================================
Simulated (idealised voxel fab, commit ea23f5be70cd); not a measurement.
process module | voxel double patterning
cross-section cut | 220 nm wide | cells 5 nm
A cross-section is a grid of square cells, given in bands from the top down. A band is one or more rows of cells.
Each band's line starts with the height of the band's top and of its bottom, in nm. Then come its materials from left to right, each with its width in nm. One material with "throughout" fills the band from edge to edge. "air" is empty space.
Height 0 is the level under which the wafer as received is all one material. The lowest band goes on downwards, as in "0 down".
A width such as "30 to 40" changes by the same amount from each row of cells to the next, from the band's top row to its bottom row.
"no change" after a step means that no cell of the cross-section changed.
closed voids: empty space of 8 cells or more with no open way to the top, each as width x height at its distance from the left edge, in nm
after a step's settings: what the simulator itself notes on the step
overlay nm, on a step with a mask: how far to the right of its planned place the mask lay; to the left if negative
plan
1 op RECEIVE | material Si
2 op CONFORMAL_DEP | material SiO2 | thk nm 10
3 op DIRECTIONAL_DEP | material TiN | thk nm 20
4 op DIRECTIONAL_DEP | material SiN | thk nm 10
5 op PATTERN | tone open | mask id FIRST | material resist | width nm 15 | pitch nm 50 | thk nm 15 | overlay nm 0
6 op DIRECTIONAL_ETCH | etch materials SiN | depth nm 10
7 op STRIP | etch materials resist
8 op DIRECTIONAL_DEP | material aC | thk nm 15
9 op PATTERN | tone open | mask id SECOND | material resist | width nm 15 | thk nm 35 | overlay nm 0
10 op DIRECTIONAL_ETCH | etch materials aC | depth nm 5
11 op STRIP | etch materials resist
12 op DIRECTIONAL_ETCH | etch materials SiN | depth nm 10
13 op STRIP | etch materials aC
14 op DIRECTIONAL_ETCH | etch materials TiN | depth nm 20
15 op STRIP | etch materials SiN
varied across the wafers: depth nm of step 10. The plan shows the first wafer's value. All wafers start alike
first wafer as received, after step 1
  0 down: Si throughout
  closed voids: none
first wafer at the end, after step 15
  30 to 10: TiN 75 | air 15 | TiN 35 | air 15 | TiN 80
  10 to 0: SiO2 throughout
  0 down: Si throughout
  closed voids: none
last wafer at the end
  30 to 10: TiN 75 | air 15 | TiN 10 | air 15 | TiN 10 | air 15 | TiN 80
================================

▶ WORK ORDER: Your answer should be the lines of the listing above between the line holding "3 op DIRECTIONAL_DEP" and the line holding "last wafer at the end", inclusive, restated word for word and alone.

▶ EXPECTED ANSWER:
3 op DIRECTIONAL_DEP | material TiN | thk nm 20
4 op DIRECTIONAL_DEP | material SiN | thk nm 10
5 op PATTERN | tone open | mask id FIRST | material resist | width nm 15 | pitch nm 50 | thk nm 15 | overlay nm 0
6 op DIRECTIONAL_ETCH | etch materials SiN | depth nm 10
7 op STRIP | etch materials resist
8 op DIRECTIONAL_DEP | material aC | thk nm 15
9 op PATTERN | tone open | mask id SECOND | material resist | width nm 15 | thk nm 35 | overlay nm 0
10 op DIRECTIONAL_ETCH | etch materials aC | depth nm 5
11 op STRIP | etch materials resist
12 op DIRECTIONAL_ETCH | etch materials SiN | depth nm 10
13 op STRIP | etch materials aC
14 op DIRECTIONAL_ETCH | etch materials TiN | depth nm 20
15 op STRIP | etch materials SiN
varied across the wafers: depth nm of step 10. The plan shows the first wafer's value. All wafers start alike
first wafer as received, after step 1
  0 down: Si throughout
  closed voids: none
first wafer at the end, after step 15
  30 to 10: TiN 75 | air 15 | TiN 35 | air 15 | TiN 80
  10 to 0: SiO2 throughout
  0 down: Si throughout
  closed voids: none
last wafer at the end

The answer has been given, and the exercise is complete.